BEGIN Records provided

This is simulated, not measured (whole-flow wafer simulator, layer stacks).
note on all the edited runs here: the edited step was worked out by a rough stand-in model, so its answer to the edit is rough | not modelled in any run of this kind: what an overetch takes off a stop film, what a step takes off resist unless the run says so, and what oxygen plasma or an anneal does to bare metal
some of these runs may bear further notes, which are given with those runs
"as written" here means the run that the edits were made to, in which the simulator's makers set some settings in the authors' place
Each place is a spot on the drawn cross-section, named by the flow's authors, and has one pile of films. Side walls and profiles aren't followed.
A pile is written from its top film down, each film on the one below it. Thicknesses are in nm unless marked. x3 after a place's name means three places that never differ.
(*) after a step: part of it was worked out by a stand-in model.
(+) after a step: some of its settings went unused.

END Records provided

The answer should reproduce all of the data without any alteration.

Exercise output —
This is simulated, not measured (whole-flow wafer simulator, layer stacks).
note on all the edited runs here: the edited step was worked out by a rough stand-in model, so its answer to the edit is rough | not modelled in any run of this kind: what an overetch takes off a stop film, what a step takes off resist unless the run says so, and what oxygen plasma or an anneal does to bare metal
some of these runs may bear further notes, which are given with those runs
"as written" here means the run that the edits were made to, in which the simulator's makers set some settings in the authors' place
Each place is a spot on the drawn cross-section, named by the flow's authors, and has one pile of films. Side walls and profiles aren't followed.
A pile is written from its top film down, each film on the one below it. Thicknesses are in nm unless marked. x3 after a place's name means three places that never differ.
(*) after a step: part of it was worked out by a stand-in model.
(+) after a step: some of its settings went unused.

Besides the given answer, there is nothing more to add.